**EXERCISE:** Give back an exact copy of the lines below, from the first through the line with "L532 | day 2"; please stop there.

[SOURCE MATERIAL]

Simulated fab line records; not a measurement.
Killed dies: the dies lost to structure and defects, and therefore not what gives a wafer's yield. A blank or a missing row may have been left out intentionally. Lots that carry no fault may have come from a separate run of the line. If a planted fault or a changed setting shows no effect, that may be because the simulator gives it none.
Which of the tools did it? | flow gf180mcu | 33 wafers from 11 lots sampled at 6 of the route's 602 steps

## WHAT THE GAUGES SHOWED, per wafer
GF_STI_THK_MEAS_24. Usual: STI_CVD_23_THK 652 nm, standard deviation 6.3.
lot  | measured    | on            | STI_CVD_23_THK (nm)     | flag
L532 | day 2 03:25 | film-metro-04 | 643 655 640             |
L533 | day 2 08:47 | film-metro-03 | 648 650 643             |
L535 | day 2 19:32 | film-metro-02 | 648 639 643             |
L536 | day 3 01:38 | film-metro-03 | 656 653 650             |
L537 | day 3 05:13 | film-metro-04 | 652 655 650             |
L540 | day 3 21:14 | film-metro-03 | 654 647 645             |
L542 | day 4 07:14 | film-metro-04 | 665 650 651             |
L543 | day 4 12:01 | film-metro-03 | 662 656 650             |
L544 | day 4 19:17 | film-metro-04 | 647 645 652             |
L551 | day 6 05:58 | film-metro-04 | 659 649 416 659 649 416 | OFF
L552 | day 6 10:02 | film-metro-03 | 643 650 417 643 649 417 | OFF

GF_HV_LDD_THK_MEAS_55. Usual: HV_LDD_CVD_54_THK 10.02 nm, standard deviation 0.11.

[/SOURCE MATERIAL]

**RESULT:**
Simulated fab line records; not a measurement.
Killed dies: the dies lost to structure and defects, and therefore not what gives a wafer's yield. A blank or a missing row may have been left out intentionally. Lots that carry no fault may have come from a separate run of the line. If a planted fault or a changed setting shows no effect, that may be because the simulator gives it none.
Which of the tools did it? | flow gf180mcu | 33 wafers from 11 lots sampled at 6 of the route's 602 steps

## WHAT THE GAUGES SHOWED, per wafer
GF_STI_THK_MEAS_24. Usual: STI_CVD_23_THK 652 nm, standard deviation 6.3.
lot  | measured    | on            | STI_CVD_23_THK (nm)     | flag
L532 | day 2 03:25 | film-metro-04 | 643 655 640             |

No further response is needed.